RAW DATA:
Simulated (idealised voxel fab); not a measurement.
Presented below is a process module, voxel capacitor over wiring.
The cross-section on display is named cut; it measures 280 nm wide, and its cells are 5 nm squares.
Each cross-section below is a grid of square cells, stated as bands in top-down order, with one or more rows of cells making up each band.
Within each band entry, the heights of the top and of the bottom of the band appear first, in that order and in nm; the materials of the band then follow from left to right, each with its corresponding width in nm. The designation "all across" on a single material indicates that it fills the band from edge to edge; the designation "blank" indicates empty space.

REQUIRED ACTION:
Write out the material again, matching every line.

ANSWER SECTION:
Simulated (idealised voxel fab); not a measurement.
Presented below is a process module, voxel capacitor over wiring.
The cross-section on display is named cut; it measures 280 nm wide, and its cells are 5 nm squares.
Each cross-section below is a grid of square cells, stated as bands in top-down order, with one or more rows of cells making up each band.
Within each band entry, the heights of the top and of the bottom of the band appear first, in that order and in nm; the materials of the band then follow from left to right, each with its corresponding width in nm. The designation "all across" on a single material indicates that it fills the band from edge to edge; the designation "blank" indicates empty space.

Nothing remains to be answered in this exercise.